[Opening Records supplied section]
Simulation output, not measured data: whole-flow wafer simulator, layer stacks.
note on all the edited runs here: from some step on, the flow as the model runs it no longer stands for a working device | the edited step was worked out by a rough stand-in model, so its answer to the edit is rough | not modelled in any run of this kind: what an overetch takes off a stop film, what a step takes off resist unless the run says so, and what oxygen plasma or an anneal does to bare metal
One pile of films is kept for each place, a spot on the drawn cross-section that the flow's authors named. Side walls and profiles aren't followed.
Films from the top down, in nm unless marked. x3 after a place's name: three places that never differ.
[Closing Records supplied section]

▸ **Work item**
Your answer should contain every entry, transcribed exactly.

▸ **Written answer**
Simulation output, not measured data: whole-flow wafer simulator, layer stacks.
note on all the edited runs here: from some step on, the flow as the model runs it no longer stands for a working device | the edited step was worked out by a rough stand-in model, so its answer to the edit is rough | not modelled in any run of this kind: what an overetch takes off a stop film, what a step takes off resist unless the run says so, and what oxygen plasma or an anneal does to bare metal
One pile of films is kept for each place, a spot on the drawn cross-section that the flow's authors named. Side walls and profiles aren't followed.
Films from the top down, in nm unless marked. x3 after a place's name: three places that never differ.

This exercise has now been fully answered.